Work task —
Up to and including the line with "[measurement]", reproduce the listing below exactly, beginning at its first line.

------------

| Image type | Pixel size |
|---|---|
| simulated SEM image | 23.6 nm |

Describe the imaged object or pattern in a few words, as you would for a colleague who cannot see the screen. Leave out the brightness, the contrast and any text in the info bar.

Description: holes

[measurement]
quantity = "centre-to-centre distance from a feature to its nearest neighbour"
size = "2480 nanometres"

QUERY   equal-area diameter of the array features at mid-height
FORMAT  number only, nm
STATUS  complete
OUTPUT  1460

------------

Expected answer —
| Image type | Pixel size |
|---|---|
| simulated SEM image | 23.6 nm |

Describe the imaged object or pattern in a few words, as you would for a colleague who cannot see the screen. Leave out the brightness, the contrast and any text in the info bar.

Description: holes

[measurement]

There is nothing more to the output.